» **Information shown**
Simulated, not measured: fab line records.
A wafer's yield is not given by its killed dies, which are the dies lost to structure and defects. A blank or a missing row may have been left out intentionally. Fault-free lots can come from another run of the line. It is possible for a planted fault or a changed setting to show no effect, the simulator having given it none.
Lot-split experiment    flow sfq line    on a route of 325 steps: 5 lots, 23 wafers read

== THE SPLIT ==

» **Work request**
Return the records exactly, character for character.

» **Answer box**
Simulated, not measured: fab line records.
A wafer's yield is not given by its killed dies, which are the dies lost to structure and defects. A blank or a missing row may have been left out intentionally. Fault-free lots can come from another run of the line. It is possible for a planted fault or a changed setting to show no effect, the simulator having given it none.
Lot-split experiment    flow sfq line    on a route of 325 steps: 5 lots, 23 wafers read

== THE SPLIT ==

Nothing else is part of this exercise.